(DATA PROVIDED)

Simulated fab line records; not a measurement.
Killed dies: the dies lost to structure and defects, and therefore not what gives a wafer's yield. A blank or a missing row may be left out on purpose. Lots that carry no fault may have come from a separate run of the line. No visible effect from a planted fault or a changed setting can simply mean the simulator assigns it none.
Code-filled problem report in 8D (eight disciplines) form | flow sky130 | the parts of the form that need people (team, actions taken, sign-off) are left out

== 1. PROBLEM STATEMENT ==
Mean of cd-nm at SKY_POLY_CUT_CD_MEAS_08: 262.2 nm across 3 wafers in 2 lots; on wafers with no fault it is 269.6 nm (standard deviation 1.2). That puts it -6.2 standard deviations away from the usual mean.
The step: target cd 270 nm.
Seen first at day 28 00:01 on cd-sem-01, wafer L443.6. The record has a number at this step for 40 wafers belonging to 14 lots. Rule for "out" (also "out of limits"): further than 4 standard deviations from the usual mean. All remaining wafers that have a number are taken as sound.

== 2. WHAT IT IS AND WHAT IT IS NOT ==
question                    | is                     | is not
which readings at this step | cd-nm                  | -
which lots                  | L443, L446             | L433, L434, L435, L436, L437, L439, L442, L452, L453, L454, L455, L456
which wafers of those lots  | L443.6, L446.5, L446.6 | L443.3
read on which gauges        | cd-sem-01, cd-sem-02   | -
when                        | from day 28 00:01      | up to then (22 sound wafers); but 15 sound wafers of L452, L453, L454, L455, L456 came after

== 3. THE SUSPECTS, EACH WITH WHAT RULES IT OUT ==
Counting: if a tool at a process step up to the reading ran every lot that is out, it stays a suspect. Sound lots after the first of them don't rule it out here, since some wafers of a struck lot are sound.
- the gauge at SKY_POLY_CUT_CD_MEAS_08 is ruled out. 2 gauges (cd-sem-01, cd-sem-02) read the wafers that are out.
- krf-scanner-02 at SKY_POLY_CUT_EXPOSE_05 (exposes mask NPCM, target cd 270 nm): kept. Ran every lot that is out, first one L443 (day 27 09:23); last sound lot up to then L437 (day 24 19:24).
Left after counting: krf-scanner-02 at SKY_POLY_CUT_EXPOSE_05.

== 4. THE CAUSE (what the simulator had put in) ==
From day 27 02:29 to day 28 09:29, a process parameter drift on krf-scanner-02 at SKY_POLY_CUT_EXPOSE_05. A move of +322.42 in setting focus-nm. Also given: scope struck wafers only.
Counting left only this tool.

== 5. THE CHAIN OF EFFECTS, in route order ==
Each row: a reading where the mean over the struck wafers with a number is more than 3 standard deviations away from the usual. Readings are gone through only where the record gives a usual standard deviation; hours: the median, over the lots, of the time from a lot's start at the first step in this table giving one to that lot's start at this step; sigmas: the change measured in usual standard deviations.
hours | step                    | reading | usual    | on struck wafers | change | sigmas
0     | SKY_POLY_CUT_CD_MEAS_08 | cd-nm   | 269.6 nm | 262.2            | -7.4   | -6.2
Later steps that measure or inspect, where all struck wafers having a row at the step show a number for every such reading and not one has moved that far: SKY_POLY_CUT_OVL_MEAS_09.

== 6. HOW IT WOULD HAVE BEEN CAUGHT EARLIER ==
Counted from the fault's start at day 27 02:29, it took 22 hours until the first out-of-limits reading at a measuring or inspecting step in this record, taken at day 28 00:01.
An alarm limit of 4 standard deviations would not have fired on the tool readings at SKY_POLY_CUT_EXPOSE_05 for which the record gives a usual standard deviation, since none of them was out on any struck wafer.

(End DATA PROVIDED)

## ASSIGNMENT
Copy out each line of the material above, word for word, from the first down to the line containing "Killed dies: the". Add nothing.

## RESPONSE
Simulated fab line records; not a measurement.
Killed dies: the dies lost to structure and defects, and therefore not what gives a wafer's yield. A blank or a missing row may be left out on purpose. Lots that carry no fault may have come from a separate run of the line. No visible effect from a planted fault or a changed setting can simply mean the simulator assigns it none.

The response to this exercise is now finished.